» **Work request**
Set down all of the data again, character for character.

----- Listed records

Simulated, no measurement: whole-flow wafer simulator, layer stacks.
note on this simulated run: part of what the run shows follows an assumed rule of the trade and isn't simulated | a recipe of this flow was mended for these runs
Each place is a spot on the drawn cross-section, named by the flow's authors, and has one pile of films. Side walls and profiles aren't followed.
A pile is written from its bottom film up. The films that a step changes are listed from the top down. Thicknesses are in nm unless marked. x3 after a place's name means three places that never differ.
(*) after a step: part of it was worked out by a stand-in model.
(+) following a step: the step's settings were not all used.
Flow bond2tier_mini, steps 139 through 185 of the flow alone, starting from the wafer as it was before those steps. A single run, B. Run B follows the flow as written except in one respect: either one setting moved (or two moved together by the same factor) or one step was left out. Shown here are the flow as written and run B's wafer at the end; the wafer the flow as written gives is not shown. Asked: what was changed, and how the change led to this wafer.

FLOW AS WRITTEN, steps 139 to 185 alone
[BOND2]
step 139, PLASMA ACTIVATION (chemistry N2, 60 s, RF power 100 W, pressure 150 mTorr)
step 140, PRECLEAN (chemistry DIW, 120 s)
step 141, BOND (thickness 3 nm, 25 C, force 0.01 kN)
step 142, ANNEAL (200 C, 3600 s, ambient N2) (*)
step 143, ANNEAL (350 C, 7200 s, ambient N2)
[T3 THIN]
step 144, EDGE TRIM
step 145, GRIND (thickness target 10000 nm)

----------

» **Reply**
Simulated, no measurement: whole-flow wafer simulator, layer stacks.
note on this simulated run: part of what the run shows follows an assumed rule of the trade and isn't simulated | a recipe of this flow was mended for these runs
Each place is a spot on the drawn cross-section, named by the flow's authors, and has one pile of films. Side walls and profiles aren't followed.
A pile is written from its bottom film up. The films that a step changes are listed from the top down. Thicknesses are in nm unless marked. x3 after a place's name means three places that never differ.
(*) after a step: part of it was worked out by a stand-in model.
(+) following a step: the step's settings were not all used.
Flow bond2tier_mini, steps 139 through 185 of the flow alone, starting from the wafer as it was before those steps. A single run, B. Run B follows the flow as written except in one respect: either one setting moved (or two moved together by the same factor) or one step was left out. Shown here are the flow as written and run B's wafer at the end; the wafer the flow as written gives is not shown. Asked: what was changed, and how the change led to this wafer.

FLOW AS WRITTEN, steps 139 to 185 alone
[BOND2]
step 139, PLASMA ACTIVATION (chemistry N2, 60 s, RF power 100 W, pressure 150 mTorr)
step 140, PRECLEAN (chemistry DIW, 120 s)
step 141, BOND (thickness 3 nm, 25 C, force 0.01 kN)
step 142, ANNEAL (200 C, 3600 s, ambient N2) (*)
step 143, ANNEAL (350 C, 7200 s, ambient N2)
[T3 THIN]
step 144, EDGE TRIM
step 145, GRIND (thickness target 10000 nm)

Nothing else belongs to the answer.